• **Requirement**: Copy out the full set of records. Keep every word the same.

• **Record set**:
+ + + + +

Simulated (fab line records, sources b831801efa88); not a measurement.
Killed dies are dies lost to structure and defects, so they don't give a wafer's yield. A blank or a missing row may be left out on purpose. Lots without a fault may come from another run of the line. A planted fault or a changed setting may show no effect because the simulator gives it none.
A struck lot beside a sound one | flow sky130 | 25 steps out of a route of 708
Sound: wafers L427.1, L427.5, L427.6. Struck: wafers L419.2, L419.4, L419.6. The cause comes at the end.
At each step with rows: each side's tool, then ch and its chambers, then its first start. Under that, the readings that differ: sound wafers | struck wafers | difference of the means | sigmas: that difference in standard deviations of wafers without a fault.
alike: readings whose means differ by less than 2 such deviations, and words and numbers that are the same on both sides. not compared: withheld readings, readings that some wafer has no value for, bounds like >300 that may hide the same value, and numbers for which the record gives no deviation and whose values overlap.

+ + + + +

• **Expected answer**:
Simulated (fab line records, sources b831801efa88); not a measurement.
Killed dies are dies lost to structure and defects, so they don't give a wafer's yield. A blank or a missing row may be left out on purpose. Lots without a fault may come from another run of the line. A planted fault or a changed setting may show no effect because the simulator gives it none.
A struck lot beside a sound one | flow sky130 | 25 steps out of a route of 708
Sound: wafers L427.1, L427.5, L427.6. Struck: wafers L419.2, L419.4, L419.6. The cause comes at the end.
At each step with rows: each side's tool, then ch and its chambers, then its first start. Under that, the readings that differ: sound wafers | struck wafers | difference of the means | sigmas: that difference in standard deviations of wafers without a fault.
alike: readings whose means differ by less than 2 such deviations, and words and numbers that are the same on both sides. not compared: withheld readings, readings that some wafer has no value for, bounds like >300 that may hide the same value, and numbers for which the record gives no deviation and whose values overlap.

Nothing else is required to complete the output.